══ Entries provided

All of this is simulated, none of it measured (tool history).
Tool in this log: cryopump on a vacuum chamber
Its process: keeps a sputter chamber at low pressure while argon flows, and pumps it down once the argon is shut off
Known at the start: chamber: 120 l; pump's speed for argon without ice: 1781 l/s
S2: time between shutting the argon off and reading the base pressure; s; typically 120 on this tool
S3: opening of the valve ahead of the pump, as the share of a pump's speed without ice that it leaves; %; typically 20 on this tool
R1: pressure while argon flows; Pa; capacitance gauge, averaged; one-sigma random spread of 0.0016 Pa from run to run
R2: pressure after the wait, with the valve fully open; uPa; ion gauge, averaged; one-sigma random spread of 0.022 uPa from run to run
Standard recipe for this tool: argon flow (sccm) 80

════

Task item: Please reproduce every record shown above, exactly as written.

Solution:
All of this is simulated, none of it measured (tool history).
Tool in this log: cryopump on a vacuum chamber
Its process: keeps a sputter chamber at low pressure while argon flows, and pumps it down once the argon is shut off
Known at the start: chamber: 120 l; pump's speed for argon without ice: 1781 l/s
S2: time between shutting the argon off and reading the base pressure; s; typically 120 on this tool
S3: opening of the valve ahead of the pump, as the share of a pump's speed without ice that it leaves; %; typically 20 on this tool
R1: pressure while argon flows; Pa; capacitance gauge, averaged; one-sigma random spread of 0.0016 Pa from run to run
R2: pressure after the wait, with the valve fully open; uPa; ion gauge, averaged; one-sigma random spread of 0.022 uPa from run to run
Standard recipe for this tool: argon flow (sccm) 80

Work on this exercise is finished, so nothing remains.